--
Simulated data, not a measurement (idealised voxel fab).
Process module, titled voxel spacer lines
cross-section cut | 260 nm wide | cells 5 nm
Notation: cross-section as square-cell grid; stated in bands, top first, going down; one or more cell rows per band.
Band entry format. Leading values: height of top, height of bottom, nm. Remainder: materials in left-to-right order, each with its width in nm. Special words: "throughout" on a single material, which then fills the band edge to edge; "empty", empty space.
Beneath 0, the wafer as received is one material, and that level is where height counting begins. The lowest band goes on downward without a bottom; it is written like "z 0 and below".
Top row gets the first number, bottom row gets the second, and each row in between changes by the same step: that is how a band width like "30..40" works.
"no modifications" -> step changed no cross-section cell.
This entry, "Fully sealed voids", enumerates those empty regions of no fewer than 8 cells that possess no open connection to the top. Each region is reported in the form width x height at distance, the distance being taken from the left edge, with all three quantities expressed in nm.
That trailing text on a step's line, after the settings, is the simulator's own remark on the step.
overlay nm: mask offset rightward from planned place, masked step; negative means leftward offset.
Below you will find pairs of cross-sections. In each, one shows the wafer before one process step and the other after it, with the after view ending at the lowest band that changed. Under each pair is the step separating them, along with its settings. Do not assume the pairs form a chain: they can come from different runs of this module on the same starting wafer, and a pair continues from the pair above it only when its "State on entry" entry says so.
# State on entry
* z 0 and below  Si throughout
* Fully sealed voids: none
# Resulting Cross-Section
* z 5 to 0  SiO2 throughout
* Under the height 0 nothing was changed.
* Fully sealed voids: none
--

## WORK ORDER
Transcribe each entry verbatim, leaving none out.

## YOUR RESPONSE
Simulated data, not a measurement (idealised voxel fab).
Process module, titled voxel spacer lines
cross-section cut | 260 nm wide | cells 5 nm
Notation: cross-section as square-cell grid; stated in bands, top first, going down; one or more cell rows per band.
Band entry format. Leading values: height of top, height of bottom, nm. Remainder: materials in left-to-right order, each with its width in nm. Special words: "throughout" on a single material, which then fills the band edge to edge; "empty", empty space.
Beneath 0, the wafer as received is one material, and that level is where height counting begins. The lowest band goes on downward without a bottom; it is written like "z 0 and below".
Top row gets the first number, bottom row gets the second, and each row in between changes by the same step: that is how a band width like "30..40" works.
"no modifications" -> step changed no cross-section cell.
This entry, "Fully sealed voids", enumerates those empty regions of no fewer than 8 cells that possess no open connection to the top. Each region is reported in the form width x height at distance, the distance being taken from the left edge, with all three quantities expressed in nm.
That trailing text on a step's line, after the settings, is the simulator's own remark on the step.
overlay nm: mask offset rightward from planned place, masked step; negative means leftward offset.
Below you will find pairs of cross-sections. In each, one shows the wafer before one process step and the other after it, with the after view ending at the lowest band that changed. Under each pair is the step separating them, along with its settings. Do not assume the pairs form a chain: they can come from different runs of this module on the same starting wafer, and a pair continues from the pair above it only when its "State on entry" entry says so.
# State on entry
* z 0 and below  Si throughout
* Fully sealed voids: none
# Resulting Cross-Section
* z 5 to 0  SiO2 throughout
* Under the height 0 nothing was changed.
* Fully sealed voids: none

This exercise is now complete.